= Beginning of Section =

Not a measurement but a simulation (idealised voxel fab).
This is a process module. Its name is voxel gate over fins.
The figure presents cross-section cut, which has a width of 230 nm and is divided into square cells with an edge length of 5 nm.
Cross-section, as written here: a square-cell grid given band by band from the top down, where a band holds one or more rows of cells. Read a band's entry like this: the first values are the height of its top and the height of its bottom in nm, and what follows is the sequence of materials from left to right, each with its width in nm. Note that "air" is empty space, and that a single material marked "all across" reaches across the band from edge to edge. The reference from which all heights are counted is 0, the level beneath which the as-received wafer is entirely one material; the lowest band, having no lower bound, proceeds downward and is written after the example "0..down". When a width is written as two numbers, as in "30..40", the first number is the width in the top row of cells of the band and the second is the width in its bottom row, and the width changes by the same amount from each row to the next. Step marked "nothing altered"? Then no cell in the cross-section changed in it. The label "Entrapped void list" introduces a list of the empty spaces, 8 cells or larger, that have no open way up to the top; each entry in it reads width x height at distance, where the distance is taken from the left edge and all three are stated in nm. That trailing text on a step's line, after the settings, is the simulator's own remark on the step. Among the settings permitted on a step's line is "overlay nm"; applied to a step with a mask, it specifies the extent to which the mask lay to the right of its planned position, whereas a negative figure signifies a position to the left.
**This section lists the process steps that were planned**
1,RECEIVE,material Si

= End of Section =

Output all of the data again. Match it exactly.

Not a measurement but a simulation (idealised voxel fab).
This is a process module. Its name is voxel gate over fins.
The figure presents cross-section cut, which has a width of 230 nm and is divided into square cells with an edge length of 5 nm.
Cross-section, as written here: a square-cell grid given band by band from the top down, where a band holds one or more rows of cells. Read a band's entry like this: the first values are the height of its top and the height of its bottom in nm, and what follows is the sequence of materials from left to right, each with its width in nm. Note that "air" is empty space, and that a single material marked "all across" reaches across the band from edge to edge. The reference from which all heights are counted is 0, the level beneath which the as-received wafer is entirely one material; the lowest band, having no lower bound, proceeds downward and is written after the example "0..down". When a width is written as two numbers, as in "30..40", the first number is the width in the top row of cells of the band and the second is the width in its bottom row, and the width changes by the same amount from each row to the next. Step marked "nothing altered"? Then no cell in the cross-section changed in it. The label "Entrapped void list" introduces a list of the empty spaces, 8 cells or larger, that have no open way up to the top; each entry in it reads width x height at distance, where the distance is taken from the left edge and all three are stated in nm. That trailing text on a step's line, after the settings, is the simulator's own remark on the step. Among the settings permitted on a step's line is "overlay nm"; applied to a step with a mask, it specifies the extent to which the mask lay to the right of its planned position, whereas a negative figure signifies a position to the left.
**This section lists the process steps that were planned**
1,RECEIVE,material Si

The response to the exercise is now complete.